__ASSIGNMENT__
Every record needs to be restated word for word.

__EXTRACTED INFORMATION__
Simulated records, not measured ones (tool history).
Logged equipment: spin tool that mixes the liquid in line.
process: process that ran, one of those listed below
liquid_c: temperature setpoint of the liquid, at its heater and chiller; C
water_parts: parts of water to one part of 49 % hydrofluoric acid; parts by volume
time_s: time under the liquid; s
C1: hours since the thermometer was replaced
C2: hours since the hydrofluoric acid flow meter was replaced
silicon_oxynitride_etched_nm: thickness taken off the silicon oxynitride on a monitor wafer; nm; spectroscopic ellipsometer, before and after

__TASK ANSWER__
Simulated records, not measured ones (tool history).
Logged equipment: spin tool that mixes the liquid in line.
process: process that ran, one of those listed below
liquid_c: temperature setpoint of the liquid, at its heater and chiller; C
water_parts: parts of water to one part of 49 % hydrofluoric acid; parts by volume
time_s: time under the liquid; s
C1: hours since the thermometer was replaced
C2: hours since the hydrofluoric acid flow meter was replaced
silicon_oxynitride_etched_nm: thickness taken off the silicon oxynitride on a monitor wafer; nm; spectroscopic ellipsometer, before and after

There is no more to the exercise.